#### RECORDED INFORMATION
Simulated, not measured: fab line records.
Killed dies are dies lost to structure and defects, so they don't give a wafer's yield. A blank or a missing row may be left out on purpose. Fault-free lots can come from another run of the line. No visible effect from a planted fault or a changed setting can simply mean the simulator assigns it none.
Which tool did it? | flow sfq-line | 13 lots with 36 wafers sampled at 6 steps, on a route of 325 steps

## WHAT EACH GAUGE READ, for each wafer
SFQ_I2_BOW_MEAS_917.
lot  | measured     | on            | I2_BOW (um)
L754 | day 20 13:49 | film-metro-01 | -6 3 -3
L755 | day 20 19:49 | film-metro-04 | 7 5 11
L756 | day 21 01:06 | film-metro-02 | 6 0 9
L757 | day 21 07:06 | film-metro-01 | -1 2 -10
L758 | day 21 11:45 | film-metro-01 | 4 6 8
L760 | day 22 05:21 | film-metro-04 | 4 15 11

#### ASSIGNMENT
Please restate, word for word, the lines of the entries that run from the first line through the one holding "L755 | day 20 19:49 | film-metro-04 | 7 5 11", and add nothing.

#### ANSWER BOX
Simulated, not measured: fab line records.
Killed dies are dies lost to structure and defects, so they don't give a wafer's yield. A blank or a missing row may be left out on purpose. Fault-free lots can come from another run of the line. No visible effect from a planted fault or a changed setting can simply mean the simulator assigns it none.
Which tool did it? | flow sfq-line | 13 lots with 36 wafers sampled at 6 steps, on a route of 325 steps

## WHAT EACH GAUGE READ, for each wafer
SFQ_I2_BOW_MEAS_917.
lot  | measured     | on            | I2_BOW (um)
L754 | day 20 13:49 | film-metro-01 | -6 3 -3
L755 | day 20 19:49 | film-metro-04 | 7 5 11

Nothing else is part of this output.